## EXERCISE
The answer is a stretch of the material below, returned exactly: the line containing "11 op CMP | height nm 70", the line containing "second wafer at", and all lines between.

—————

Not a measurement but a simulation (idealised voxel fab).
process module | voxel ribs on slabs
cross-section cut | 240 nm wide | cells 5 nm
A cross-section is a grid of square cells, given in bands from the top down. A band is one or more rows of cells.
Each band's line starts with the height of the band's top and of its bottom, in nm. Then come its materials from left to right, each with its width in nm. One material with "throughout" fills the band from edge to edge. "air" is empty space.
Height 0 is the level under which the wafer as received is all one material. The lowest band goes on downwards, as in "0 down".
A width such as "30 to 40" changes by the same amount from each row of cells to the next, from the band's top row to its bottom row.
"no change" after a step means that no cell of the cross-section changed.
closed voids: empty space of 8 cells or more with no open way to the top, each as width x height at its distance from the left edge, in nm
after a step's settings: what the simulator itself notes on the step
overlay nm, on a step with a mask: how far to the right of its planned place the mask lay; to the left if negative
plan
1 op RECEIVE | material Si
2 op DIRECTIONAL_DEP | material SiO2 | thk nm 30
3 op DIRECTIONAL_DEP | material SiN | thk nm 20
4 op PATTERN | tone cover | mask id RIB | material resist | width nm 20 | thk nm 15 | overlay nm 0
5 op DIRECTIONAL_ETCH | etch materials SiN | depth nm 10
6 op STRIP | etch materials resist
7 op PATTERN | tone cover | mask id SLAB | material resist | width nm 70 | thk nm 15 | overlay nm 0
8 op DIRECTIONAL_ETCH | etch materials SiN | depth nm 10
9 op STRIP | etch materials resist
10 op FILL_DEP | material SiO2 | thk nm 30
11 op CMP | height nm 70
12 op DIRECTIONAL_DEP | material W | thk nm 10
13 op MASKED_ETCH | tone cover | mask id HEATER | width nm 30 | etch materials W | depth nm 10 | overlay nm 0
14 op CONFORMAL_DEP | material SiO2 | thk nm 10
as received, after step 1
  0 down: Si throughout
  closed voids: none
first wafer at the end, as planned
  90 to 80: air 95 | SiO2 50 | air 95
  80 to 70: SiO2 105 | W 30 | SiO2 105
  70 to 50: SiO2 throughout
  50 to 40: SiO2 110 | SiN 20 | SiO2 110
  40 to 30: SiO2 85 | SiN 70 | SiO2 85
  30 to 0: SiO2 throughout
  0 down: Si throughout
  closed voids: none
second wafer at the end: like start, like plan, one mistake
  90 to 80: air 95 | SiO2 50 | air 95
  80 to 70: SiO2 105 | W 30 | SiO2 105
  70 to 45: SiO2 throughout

—————

## EXPECTED ANSWER
11 op CMP | height nm 70
12 op DIRECTIONAL_DEP | material W | thk nm 10
13 op MASKED_ETCH | tone cover | mask id HEATER | width nm 30 | etch materials W | depth nm 10 | overlay nm 0
14 op CONFORMAL_DEP | material SiO2 | thk nm 10
as received, after step 1
  0 down: Si throughout
  closed voids: none
first wafer at the end, as planned
  90 to 80: air 95 | SiO2 50 | air 95
  80 to 70: SiO2 105 | W 30 | SiO2 105
  70 to 50: SiO2 throughout
  50 to 40: SiO2 110 | SiN 20 | SiO2 110
  40 to 30: SiO2 85 | SiN 70 | SiO2 85
  30 to 0: SiO2 throughout
  0 down: Si throughout
  closed voids: none
second wafer at the end: like start, like plan, one mistake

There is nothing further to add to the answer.